※

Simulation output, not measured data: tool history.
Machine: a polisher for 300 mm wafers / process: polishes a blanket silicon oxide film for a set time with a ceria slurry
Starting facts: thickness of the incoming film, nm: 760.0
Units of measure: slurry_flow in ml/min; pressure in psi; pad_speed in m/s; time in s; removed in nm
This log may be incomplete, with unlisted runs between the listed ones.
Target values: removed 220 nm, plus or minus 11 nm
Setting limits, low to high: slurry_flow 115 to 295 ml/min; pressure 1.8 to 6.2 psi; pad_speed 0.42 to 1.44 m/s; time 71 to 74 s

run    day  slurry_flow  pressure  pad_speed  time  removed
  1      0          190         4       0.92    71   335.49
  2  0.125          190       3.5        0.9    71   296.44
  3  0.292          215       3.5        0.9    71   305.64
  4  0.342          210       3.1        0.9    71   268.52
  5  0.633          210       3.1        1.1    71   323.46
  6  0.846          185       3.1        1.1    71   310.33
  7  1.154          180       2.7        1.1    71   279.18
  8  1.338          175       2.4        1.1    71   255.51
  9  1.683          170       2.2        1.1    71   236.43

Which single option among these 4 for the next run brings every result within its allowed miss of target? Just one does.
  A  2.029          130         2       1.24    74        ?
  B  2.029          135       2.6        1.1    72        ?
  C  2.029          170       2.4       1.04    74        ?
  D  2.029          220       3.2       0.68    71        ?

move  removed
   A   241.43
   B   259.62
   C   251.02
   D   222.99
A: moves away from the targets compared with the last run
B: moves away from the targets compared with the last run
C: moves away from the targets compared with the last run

※

WORK ITEM – Each entry must be reproduced verbatim.

EXERCISE SOLUTION –
Simulation output, not measured data: tool history.
Machine: a polisher for 300 mm wafers / process: polishes a blanket silicon oxide film for a set time with a ceria slurry
Starting facts: thickness of the incoming film, nm: 760.0
Units of measure: slurry_flow in ml/min; pressure in psi; pad_speed in m/s; time in s; removed in nm
This log may be incomplete, with unlisted runs between the listed ones.
Target values: removed 220 nm, plus or minus 11 nm
Setting limits, low to high: slurry_flow 115 to 295 ml/min; pressure 1.8 to 6.2 psi; pad_speed 0.42 to 1.44 m/s; time 71 to 74 s

run    day  slurry_flow  pressure  pad_speed  time  removed
  1      0          190         4       0.92    71   335.49
  2  0.125          190       3.5        0.9    71   296.44
  3  0.292          215       3.5        0.9    71   305.64
  4  0.342          210       3.1        0.9    71   268.52
  5  0.633          210       3.1        1.1    71   323.46
  6  0.846          185       3.1        1.1    71   310.33
  7  1.154          180       2.7        1.1    71   279.18
  8  1.338          175       2.4        1.1    71   255.51
  9  1.683          170       2.2        1.1    71   236.43

Which single option among these 4 for the next run brings every result within its allowed miss of target? Just one does.
  A  2.029          130         2       1.24    74        ?
  B  2.029          135       2.6        1.1    72        ?
  C  2.029          170       2.4       1.04    74        ?
  D  2.029          220       3.2       0.68    71        ?

move  removed
   A   241.43
   B   259.62
   C   251.02
   D   222.99
A: moves away from the targets compared with the last run
B: moves away from the targets compared with the last run
C: moves away from the targets compared with the last run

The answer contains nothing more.